● **DATASET EXTRACT**:
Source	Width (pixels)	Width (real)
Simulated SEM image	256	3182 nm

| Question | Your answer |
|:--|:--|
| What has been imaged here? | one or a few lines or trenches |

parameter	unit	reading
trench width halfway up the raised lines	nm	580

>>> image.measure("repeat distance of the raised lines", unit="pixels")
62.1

● **TASK ITEM**:
Everything from the first line of the data through the line containing "trench width halfway" should be echoed exactly. Add nothing.

● **WRITTEN SOLUTION**:
Source	Width (pixels)	Width (real)
Simulated SEM image	256	3182 nm

| Question | Your answer |
|:--|:--|
| What has been imaged here? | one or a few lines or trenches |

parameter	unit	reading
trench width halfway up the raised lines	nm	580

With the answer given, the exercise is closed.